**Work request:**
Please give again, word for word, the lines that lie between the start of the listing below and the line with "Chamber matching |", both included.

----- Supplied data

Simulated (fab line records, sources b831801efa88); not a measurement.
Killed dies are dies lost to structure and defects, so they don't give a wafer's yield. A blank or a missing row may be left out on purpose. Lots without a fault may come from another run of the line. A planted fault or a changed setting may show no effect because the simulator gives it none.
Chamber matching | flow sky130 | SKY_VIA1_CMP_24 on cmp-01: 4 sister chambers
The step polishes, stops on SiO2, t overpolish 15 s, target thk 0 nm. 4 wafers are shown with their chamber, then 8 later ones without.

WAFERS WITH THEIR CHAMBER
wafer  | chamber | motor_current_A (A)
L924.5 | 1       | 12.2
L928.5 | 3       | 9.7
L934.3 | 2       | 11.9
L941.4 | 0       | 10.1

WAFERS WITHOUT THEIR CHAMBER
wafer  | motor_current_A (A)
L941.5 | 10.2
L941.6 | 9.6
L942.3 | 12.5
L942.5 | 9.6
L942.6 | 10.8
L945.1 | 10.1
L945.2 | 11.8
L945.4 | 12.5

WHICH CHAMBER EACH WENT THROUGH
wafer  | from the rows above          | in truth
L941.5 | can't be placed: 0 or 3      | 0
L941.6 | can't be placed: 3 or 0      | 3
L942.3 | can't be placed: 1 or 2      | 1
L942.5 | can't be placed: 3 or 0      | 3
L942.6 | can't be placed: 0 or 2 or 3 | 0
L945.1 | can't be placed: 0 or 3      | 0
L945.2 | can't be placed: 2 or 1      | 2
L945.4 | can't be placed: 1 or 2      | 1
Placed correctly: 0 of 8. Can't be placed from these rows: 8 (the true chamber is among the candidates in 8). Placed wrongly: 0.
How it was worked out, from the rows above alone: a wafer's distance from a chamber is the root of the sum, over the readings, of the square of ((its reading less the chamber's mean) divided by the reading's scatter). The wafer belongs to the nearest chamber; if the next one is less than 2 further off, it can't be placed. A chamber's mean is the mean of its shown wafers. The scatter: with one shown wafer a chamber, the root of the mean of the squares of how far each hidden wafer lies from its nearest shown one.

----------

**Task result:**
Simulated (fab line records, sources b831801efa88); not a measurement.
Killed dies are dies lost to structure and defects, so they don't give a wafer's yield. A blank or a missing row may be left out on purpose. Lots without a fault may come from another run of the line. A planted fault or a changed setting may show no effect because the simulator gives it none.
Chamber matching | flow sky130 | SKY_VIA1_CMP_24 on cmp-01: 4 sister chambers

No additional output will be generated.